_Excerpted data_.
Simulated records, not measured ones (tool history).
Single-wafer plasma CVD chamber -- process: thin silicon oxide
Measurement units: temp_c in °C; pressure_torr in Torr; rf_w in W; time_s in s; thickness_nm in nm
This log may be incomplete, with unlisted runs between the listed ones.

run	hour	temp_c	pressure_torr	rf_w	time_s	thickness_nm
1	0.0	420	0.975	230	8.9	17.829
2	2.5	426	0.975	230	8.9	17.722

_Work instruction_. Return all entries exactly.

_Expected answer_.
Simulated records, not measured ones (tool history).
Single-wafer plasma CVD chamber -- process: thin silicon oxide
Measurement units: temp_c in °C; pressure_torr in Torr; rf_w in W; time_s in s; thickness_nm in nm
This log may be incomplete, with unlisted runs between the listed ones.

run	hour	temp_c	pressure_torr	rf_w	time_s	thickness_nm
1	0.0	420	0.975	230	8.9	17.829
2	2.5	426	0.975	230	8.9	17.722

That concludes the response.